→ Action item: The answer should contain each record below, repeated exactly.

========

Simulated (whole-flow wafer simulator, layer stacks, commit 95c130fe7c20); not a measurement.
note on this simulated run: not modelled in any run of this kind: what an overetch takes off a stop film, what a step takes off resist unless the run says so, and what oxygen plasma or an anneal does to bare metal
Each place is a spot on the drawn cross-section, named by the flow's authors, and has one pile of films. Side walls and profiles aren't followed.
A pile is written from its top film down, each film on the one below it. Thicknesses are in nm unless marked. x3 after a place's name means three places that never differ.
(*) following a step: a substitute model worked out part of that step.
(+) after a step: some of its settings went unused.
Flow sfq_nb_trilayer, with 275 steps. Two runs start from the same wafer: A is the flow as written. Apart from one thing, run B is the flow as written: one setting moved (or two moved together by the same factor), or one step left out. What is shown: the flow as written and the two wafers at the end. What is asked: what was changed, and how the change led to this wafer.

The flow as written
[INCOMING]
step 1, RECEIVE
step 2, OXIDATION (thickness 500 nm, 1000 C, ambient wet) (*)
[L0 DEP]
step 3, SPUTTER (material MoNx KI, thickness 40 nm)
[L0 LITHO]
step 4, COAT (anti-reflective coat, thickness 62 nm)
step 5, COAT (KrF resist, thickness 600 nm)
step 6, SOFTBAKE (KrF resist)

========

→ Task answer:
Simulated (whole-flow wafer simulator, layer stacks, commit 95c130fe7c20); not a measurement.
note on this simulated run: not modelled in any run of this kind: what an overetch takes off a stop film, what a step takes off resist unless the run says so, and what oxygen plasma or an anneal does to bare metal
Each place is a spot on the drawn cross-section, named by the flow's authors, and has one pile of films. Side walls and profiles aren't followed.
A pile is written from its top film down, each film on the one below it. Thicknesses are in nm unless marked. x3 after a place's name means three places that never differ.
(*) following a step: a substitute model worked out part of that step.
(+) after a step: some of its settings went unused.
Flow sfq_nb_trilayer, with 275 steps. Two runs start from the same wafer: A is the flow as written. Apart from one thing, run B is the flow as written: one setting moved (or two moved together by the same factor), or one step left out. What is shown: the flow as written and the two wafers at the end. What is asked: what was changed, and how the change led to this wafer.

The flow as written
[INCOMING]
step 1, RECEIVE
step 2, OXIDATION (thickness 500 nm, 1000 C, ambient wet) (*)
[L0 DEP]
step 3, SPUTTER (material MoNx KI, thickness 40 nm)
[L0 LITHO]
step 4, COAT (anti-reflective coat, thickness 62 nm)
step 5, COAT (KrF resist, thickness 600 nm)
step 6, SOFTBAKE (KrF resist)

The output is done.